**BRIEF:**
Write out exactly the lines of the material below, beginning at the top and ending at the line that contains "A cross-section is".

----------

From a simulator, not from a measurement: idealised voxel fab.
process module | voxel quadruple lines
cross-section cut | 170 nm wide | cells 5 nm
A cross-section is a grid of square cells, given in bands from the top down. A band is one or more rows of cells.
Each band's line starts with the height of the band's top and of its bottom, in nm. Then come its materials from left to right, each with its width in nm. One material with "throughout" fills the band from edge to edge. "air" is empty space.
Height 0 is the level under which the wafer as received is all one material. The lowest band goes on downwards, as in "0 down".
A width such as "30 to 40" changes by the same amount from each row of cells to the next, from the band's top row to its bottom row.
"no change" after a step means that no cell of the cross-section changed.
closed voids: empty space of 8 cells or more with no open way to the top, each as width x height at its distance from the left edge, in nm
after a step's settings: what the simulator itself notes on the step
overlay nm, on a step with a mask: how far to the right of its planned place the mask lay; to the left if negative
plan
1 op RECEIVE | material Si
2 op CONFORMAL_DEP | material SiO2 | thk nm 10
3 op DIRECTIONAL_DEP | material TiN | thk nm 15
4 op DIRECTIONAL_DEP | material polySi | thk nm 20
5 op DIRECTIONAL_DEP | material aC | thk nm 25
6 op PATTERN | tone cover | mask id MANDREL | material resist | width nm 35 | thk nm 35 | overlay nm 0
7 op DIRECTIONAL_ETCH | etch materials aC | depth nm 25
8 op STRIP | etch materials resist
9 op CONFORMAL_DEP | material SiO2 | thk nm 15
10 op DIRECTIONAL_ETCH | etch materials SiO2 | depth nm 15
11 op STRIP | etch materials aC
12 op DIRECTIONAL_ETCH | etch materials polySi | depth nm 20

----------

**EXERCISE RESULT:**
From a simulator, not from a measurement: idealised voxel fab.
process module | voxel quadruple lines
cross-section cut | 170 nm wide | cells 5 nm
A cross-section is a grid of square cells, given in bands from the top down. A band is one or more rows of cells.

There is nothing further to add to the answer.